──────── Data provided ────────
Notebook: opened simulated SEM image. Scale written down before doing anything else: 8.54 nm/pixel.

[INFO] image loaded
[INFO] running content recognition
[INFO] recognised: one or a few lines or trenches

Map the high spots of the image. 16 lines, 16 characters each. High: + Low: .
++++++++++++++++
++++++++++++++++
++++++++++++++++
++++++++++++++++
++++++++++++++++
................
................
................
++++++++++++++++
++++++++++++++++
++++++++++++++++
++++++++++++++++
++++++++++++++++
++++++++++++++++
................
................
────────

Assigned task
Return all of the entries exactly as written.

Exercise result
Notebook: opened simulated SEM image. Scale written down before doing anything else: 8.54 nm/pixel.

[INFO] image loaded
[INFO] running content recognition
[INFO] recognised: one or a few lines or trenches

Map the high spots of the image. 16 lines, 16 characters each. High: + Low: .
++++++++++++++++
++++++++++++++++
++++++++++++++++
++++++++++++++++
++++++++++++++++
................
................
................
++++++++++++++++
++++++++++++++++
++++++++++++++++
++++++++++++++++
++++++++++++++++
++++++++++++++++
................
................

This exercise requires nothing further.